Restate the opening lines of the material below word for word, stopping after the line that contains "-------X-X-XX----XXXXXXXXXXXXXXX".

========================

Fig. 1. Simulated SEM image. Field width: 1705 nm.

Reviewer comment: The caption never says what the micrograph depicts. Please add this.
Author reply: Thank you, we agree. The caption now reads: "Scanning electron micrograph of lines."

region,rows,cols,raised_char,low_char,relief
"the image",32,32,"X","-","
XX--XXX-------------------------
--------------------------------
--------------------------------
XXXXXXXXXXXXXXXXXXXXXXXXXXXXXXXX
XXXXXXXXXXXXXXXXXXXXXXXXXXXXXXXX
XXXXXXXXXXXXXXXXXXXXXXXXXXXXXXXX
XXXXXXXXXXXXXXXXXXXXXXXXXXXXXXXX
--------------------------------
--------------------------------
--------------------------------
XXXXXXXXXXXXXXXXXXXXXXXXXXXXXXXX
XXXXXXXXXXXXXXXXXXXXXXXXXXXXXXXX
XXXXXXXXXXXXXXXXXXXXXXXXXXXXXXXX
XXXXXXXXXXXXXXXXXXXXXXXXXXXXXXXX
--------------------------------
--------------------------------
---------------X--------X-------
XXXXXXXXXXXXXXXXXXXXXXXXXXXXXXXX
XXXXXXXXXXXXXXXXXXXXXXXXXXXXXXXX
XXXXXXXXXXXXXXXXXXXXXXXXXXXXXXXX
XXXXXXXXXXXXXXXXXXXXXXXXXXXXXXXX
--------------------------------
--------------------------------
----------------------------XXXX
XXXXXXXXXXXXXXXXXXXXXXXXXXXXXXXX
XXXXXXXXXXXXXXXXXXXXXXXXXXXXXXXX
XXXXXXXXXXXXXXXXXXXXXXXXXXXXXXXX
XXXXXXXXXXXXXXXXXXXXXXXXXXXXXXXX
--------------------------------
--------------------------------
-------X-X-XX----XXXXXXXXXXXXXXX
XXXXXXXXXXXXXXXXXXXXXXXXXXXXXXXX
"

========================

Written answer:
Fig. 1. Simulated SEM image. Field width: 1705 nm.

Reviewer comment: The caption never says what the micrograph depicts. Please add this.
Author reply: Thank you, we agree. The caption now reads: "Scanning electron micrograph of lines."

region,rows,cols,raised_char,low_char,relief
"the image",32,32,"X","-","
XX--XXX-------------------------
--------------------------------
--------------------------------
XXXXXXXXXXXXXXXXXXXXXXXXXXXXXXXX
XXXXXXXXXXXXXXXXXXXXXXXXXXXXXXXX
XXXXXXXXXXXXXXXXXXXXXXXXXXXXXXXX
XXXXXXXXXXXXXXXXXXXXXXXXXXXXXXXX
--------------------------------
--------------------------------
--------------------------------
XXXXXXXXXXXXXXXXXXXXXXXXXXXXXXXX
XXXXXXXXXXXXXXXXXXXXXXXXXXXXXXXX
XXXXXXXXXXXXXXXXXXXXXXXXXXXXXXXX
XXXXXXXXXXXXXXXXXXXXXXXXXXXXXXXX
--------------------------------
--------------------------------
---------------X--------X-------
XXXXXXXXXXXXXXXXXXXXXXXXXXXXXXXX
XXXXXXXXXXXXXXXXXXXXXXXXXXXXXXXX
XXXXXXXXXXXXXXXXXXXXXXXXXXXXXXXX
XXXXXXXXXXXXXXXXXXXXXXXXXXXXXXXX
--------------------------------
--------------------------------
----------------------------XXXX
XXXXXXXXXXXXXXXXXXXXXXXXXXXXXXXX
XXXXXXXXXXXXXXXXXXXXXXXXXXXXXXXX
XXXXXXXXXXXXXXXXXXXXXXXXXXXXXXXX
XXXXXXXXXXXXXXXXXXXXXXXXXXXXXXXX
--------------------------------
--------------------------------
-------X-X-XX----XXXXXXXXXXXXXXX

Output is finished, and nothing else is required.